:: Work task ::
Begin at the line containing "18 op STRIP | etch materials SiCN" in the data below and go on through the line containing "5 to 0: SiO2 throughout", repeating each line exactly; include both ends and no other line.

:: Entries provided ::
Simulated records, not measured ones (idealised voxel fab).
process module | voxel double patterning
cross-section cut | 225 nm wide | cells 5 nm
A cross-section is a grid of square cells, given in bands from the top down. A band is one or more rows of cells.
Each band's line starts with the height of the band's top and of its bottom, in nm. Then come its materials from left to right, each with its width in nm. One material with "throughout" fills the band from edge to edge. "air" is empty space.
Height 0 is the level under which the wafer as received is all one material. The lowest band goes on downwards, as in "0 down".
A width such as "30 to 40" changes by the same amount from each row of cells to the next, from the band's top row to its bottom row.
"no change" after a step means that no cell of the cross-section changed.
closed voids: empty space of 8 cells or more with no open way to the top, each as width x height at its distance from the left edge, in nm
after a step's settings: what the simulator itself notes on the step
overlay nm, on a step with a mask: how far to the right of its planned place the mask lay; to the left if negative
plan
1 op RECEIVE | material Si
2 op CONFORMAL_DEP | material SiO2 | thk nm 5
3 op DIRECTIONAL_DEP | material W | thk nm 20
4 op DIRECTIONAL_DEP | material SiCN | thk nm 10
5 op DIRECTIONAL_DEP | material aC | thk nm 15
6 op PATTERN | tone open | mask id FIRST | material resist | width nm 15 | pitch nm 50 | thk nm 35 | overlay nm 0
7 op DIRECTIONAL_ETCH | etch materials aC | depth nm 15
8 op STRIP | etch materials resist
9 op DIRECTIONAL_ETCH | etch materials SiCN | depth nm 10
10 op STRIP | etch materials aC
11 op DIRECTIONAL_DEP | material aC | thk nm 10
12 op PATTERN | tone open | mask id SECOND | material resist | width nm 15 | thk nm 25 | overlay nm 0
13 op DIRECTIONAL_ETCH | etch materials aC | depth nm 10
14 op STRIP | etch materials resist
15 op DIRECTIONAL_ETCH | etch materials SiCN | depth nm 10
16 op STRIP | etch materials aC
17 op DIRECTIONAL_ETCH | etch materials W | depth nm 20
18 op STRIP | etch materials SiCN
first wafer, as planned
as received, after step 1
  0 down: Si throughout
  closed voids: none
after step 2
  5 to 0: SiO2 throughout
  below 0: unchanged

:: Written reply ::
18 op STRIP | etch materials SiCN
first wafer, as planned
as received, after step 1
  0 down: Si throughout
  closed voids: none
after step 2
  5 to 0: SiO2 throughout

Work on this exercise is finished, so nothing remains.